[ACTION ITEM] From the data below, please reproduce exactly everything from the line that contains "Log of one tool: dryer" down to the line that contains "run 9 day=2.104", with both ends included.

[SUPPLIED INFORMATION]
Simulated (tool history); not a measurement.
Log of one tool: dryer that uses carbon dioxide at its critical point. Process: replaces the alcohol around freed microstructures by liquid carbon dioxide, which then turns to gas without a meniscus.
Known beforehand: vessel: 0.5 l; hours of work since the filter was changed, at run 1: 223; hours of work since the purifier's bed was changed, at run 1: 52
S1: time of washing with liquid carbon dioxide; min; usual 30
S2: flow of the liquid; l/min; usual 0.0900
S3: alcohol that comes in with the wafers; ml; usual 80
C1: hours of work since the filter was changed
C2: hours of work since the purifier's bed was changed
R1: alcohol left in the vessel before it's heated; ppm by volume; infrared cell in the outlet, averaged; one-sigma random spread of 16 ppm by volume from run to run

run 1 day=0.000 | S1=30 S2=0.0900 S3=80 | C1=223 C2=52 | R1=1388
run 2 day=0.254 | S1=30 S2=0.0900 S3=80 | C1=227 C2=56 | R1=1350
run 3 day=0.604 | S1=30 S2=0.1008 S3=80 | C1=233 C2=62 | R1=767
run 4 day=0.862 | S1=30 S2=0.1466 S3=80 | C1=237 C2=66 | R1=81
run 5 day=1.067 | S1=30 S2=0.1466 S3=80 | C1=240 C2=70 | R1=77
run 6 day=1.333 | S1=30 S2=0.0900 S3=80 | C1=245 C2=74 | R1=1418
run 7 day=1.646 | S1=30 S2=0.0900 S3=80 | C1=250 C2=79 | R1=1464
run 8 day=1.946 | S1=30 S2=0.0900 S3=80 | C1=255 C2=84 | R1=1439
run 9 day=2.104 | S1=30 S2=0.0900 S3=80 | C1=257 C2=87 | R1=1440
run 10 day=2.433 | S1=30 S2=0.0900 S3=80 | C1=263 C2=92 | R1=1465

[WRITTEN RESPONSE]
Log of one tool: dryer that uses carbon dioxide at its critical point. Process: replaces the alcohol around freed microstructures by liquid carbon dioxide, which then turns to gas without a meniscus.
Known beforehand: vessel: 0.5 l; hours of work since the filter was changed, at run 1: 223; hours of work since the purifier's bed was changed, at run 1: 52
S1: time of washing with liquid carbon dioxide; min; usual 30
S2: flow of the liquid; l/min; usual 0.0900
S3: alcohol that comes in with the wafers; ml; usual 80
C1: hours of work since the filter was changed
C2: hours of work since the purifier's bed was changed
R1: alcohol left in the vessel before it's heated; ppm by volume; infrared cell in the outlet, averaged; one-sigma random spread of 16 ppm by volume from run to run

run 1 day=0.000 | S1=30 S2=0.0900 S3=80 | C1=223 C2=52 | R1=1388
run 2 day=0.254 | S1=30 S2=0.0900 S3=80 | C1=227 C2=56 | R1=1350
run 3 day=0.604 | S1=30 S2=0.1008 S3=80 | C1=233 C2=62 | R1=767
run 4 day=0.862 | S1=30 S2=0.1466 S3=80 | C1=237 C2=66 | R1=81
run 5 day=1.067 | S1=30 S2=0.1466 S3=80 | C1=240 C2=70 | R1=77
run 6 day=1.333 | S1=30 S2=0.0900 S3=80 | C1=245 C2=74 | R1=1418
run 7 day=1.646 | S1=30 S2=0.0900 S3=80 | C1=250 C2=79 | R1=1464
run 8 day=1.946 | S1=30 S2=0.0900 S3=80 | C1=255 C2=84 | R1=1439
run 9 day=2.104 | S1=30 S2=0.0900 S3=80 | C1=257 C2=87 | R1=1440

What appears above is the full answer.